-*-

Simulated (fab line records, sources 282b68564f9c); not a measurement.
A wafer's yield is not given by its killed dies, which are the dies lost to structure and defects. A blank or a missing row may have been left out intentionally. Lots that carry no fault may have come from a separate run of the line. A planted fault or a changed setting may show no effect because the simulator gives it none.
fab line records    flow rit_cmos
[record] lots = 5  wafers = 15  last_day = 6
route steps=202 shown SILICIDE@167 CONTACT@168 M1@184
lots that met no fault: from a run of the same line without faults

-*-

Every record is to be repeated exactly as written.

EXERCISE SOLUTION:
Simulated (fab line records, sources 282b68564f9c); not a measurement.
A wafer's yield is not given by its killed dies, which are the dies lost to structure and defects. A blank or a missing row may have been left out intentionally. Lots that carry no fault may have come from a separate run of the line. A planted fault or a changed setting may show no effect because the simulator gives it none.
fab line records    flow rit_cmos
[record] lots = 5  wafers = 15  last_day = 6
route steps=202 shown SILICIDE@167 CONTACT@168 M1@184
lots that met no fault: from a run of the same line without faults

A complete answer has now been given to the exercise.